- [REQUIREMENT]
A word-for-word restatement of every entry is what is needed here.

· · · · · · ·

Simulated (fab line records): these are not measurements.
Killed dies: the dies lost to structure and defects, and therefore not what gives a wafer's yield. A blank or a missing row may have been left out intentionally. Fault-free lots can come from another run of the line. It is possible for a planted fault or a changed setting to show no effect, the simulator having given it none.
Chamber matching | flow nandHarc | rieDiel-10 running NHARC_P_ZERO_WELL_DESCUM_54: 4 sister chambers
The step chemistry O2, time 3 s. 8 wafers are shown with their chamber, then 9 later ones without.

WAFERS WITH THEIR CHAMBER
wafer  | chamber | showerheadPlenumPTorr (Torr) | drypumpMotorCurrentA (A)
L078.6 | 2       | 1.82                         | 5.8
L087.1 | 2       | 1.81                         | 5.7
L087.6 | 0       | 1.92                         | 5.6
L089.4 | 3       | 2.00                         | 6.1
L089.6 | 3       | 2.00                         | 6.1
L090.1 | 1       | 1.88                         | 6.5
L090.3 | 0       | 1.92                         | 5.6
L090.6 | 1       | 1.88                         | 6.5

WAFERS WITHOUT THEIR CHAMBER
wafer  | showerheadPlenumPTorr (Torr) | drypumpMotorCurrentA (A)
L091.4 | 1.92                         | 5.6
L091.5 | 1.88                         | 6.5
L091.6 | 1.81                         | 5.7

· · · · · · ·

- [ANSWER SPACE]
Simulated (fab line records): these are not measurements.
Killed dies: the dies lost to structure and defects, and therefore not what gives a wafer's yield. A blank or a missing row may have been left out intentionally. Fault-free lots can come from another run of the line. It is possible for a planted fault or a changed setting to show no effect, the simulator having given it none.
Chamber matching | flow nandHarc | rieDiel-10 running NHARC_P_ZERO_WELL_DESCUM_54: 4 sister chambers
The step chemistry O2, time 3 s. 8 wafers are shown with their chamber, then 9 later ones without.

WAFERS WITH THEIR CHAMBER
wafer  | chamber | showerheadPlenumPTorr (Torr) | drypumpMotorCurrentA (A)
L078.6 | 2       | 1.82                         | 5.8
L087.1 | 2       | 1.81                         | 5.7
L087.6 | 0       | 1.92                         | 5.6
L089.4 | 3       | 2.00                         | 6.1
L089.6 | 3       | 2.00                         | 6.1
L090.1 | 1       | 1.88                         | 6.5
L090.3 | 0       | 1.92                         | 5.6
L090.6 | 1       | 1.88                         | 6.5

WAFERS WITHOUT THEIR CHAMBER
wafer  | showerheadPlenumPTorr (Torr) | drypumpMotorCurrentA (A)
L091.4 | 1.92                         | 5.6
L091.5 | 1.88                         | 6.5
L091.6 | 1.81                         | 5.7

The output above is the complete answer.